(EXERCISE) The expected response is the entire set of entries, copied exactly.

##### PROVIDED RECORDS #####

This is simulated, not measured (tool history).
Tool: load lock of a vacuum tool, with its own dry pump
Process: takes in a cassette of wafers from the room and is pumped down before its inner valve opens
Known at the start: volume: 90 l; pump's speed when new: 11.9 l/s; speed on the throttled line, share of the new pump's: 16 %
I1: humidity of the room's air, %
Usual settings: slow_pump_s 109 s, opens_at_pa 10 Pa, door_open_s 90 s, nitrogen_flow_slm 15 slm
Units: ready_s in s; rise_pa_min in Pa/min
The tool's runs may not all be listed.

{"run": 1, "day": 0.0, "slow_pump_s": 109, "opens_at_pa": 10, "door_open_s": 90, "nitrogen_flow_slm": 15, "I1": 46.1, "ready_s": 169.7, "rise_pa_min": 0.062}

#####

(PROBLEM SOLUTION)
This is simulated, not measured (tool history).
Tool: load lock of a vacuum tool, with its own dry pump
Process: takes in a cassette of wafers from the room and is pumped down before its inner valve opens
Known at the start: volume: 90 l; pump's speed when new: 11.9 l/s; speed on the throttled line, share of the new pump's: 16 %
I1: humidity of the room's air, %
Usual settings: slow_pump_s 109 s, opens_at_pa 10 Pa, door_open_s 90 s, nitrogen_flow_slm 15 slm
Units: ready_s in s; rise_pa_min in Pa/min
The tool's runs may not all be listed.

{"run": 1, "day": 0.0, "slow_pump_s": 109, "opens_at_pa": 10, "door_open_s": 90, "nitrogen_flow_slm": 15, "I1": 46.1, "ready_s": 169.7, "rise_pa_min": 0.062}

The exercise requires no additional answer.